Of the material below, only the lines from the line containing "2 desks looking" down to the line containing "What the gauges" belong in the answer, written out exactly.

Data to examine section start
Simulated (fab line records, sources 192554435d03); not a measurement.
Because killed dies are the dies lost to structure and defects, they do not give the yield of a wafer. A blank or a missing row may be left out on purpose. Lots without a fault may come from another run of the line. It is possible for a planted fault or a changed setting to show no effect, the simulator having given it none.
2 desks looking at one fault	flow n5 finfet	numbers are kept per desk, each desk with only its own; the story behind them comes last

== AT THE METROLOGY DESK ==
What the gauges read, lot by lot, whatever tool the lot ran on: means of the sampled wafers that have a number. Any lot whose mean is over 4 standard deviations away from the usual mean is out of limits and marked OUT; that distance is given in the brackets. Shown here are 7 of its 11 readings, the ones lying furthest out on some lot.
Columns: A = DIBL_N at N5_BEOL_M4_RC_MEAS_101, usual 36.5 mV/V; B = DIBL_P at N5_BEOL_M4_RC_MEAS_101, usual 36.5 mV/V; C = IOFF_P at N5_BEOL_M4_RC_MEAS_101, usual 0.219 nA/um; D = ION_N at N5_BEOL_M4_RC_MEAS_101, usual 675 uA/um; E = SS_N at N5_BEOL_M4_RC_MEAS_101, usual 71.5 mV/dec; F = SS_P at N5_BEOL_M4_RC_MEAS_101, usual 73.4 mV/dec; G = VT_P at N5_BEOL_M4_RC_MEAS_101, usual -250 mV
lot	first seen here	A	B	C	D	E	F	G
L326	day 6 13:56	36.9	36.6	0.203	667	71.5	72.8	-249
Data to examine section end

Response box:
2 desks looking at one fault	flow n5 finfet	numbers are kept per desk, each desk with only its own; the story behind them comes last

== AT THE METROLOGY DESK ==
What the gauges read, lot by lot, whatever tool the lot ran on: means of the sampled wafers that have a number. Any lot whose mean is over 4 standard deviations away from the usual mean is out of limits and marked OUT; that distance is given in the brackets. Shown here are 7 of its 11 readings, the ones lying furthest out on some lot.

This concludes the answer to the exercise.